**Brief**
Take the listing below and reproduce it in full. Change nothing.

··· Data supplied
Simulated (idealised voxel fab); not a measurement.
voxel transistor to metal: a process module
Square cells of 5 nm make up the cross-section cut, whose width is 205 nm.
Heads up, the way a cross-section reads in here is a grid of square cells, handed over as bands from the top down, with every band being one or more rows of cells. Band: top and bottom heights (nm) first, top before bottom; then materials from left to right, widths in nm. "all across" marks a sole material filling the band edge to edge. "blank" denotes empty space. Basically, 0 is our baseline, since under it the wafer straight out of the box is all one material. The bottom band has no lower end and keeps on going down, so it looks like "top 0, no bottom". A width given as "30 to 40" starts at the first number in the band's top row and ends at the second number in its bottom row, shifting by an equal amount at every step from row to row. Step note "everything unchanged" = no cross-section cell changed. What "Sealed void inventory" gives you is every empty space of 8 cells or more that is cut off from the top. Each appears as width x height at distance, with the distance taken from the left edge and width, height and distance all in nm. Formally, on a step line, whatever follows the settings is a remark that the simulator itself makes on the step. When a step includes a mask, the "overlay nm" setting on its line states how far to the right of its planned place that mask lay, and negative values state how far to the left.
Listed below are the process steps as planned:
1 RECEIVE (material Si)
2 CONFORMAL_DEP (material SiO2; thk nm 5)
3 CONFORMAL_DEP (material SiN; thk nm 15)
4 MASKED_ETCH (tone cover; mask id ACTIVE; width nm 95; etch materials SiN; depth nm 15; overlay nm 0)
······

**Task answer**
Simulated (idealised voxel fab); not a measurement.
voxel transistor to metal: a process module
Square cells of 5 nm make up the cross-section cut, whose width is 205 nm.
Heads up, the way a cross-section reads in here is a grid of square cells, handed over as bands from the top down, with every band being one or more rows of cells. Band: top and bottom heights (nm) first, top before bottom; then materials from left to right, widths in nm. "all across" marks a sole material filling the band edge to edge. "blank" denotes empty space. Basically, 0 is our baseline, since under it the wafer straight out of the box is all one material. The bottom band has no lower end and keeps on going down, so it looks like "top 0, no bottom". A width given as "30 to 40" starts at the first number in the band's top row and ends at the second number in its bottom row, shifting by an equal amount at every step from row to row. Step note "everything unchanged" = no cross-section cell changed. What "Sealed void inventory" gives you is every empty space of 8 cells or more that is cut off from the top. Each appears as width x height at distance, with the distance taken from the left edge and width, height and distance all in nm. Formally, on a step line, whatever follows the settings is a remark that the simulator itself makes on the step. When a step includes a mask, the "overlay nm" setting on its line states how far to the right of its planned place that mask lay, and negative values state how far to the left.
Listed below are the process steps as planned:
1 RECEIVE (material Si)
2 CONFORMAL_DEP (material SiO2; thk nm 5)
3 CONFORMAL_DEP (material SiN; thk nm 15)
4 MASKED_ETCH (tone cover; mask id ACTIVE; width nm 95; etch materials SiN; depth nm 15; overlay nm 0)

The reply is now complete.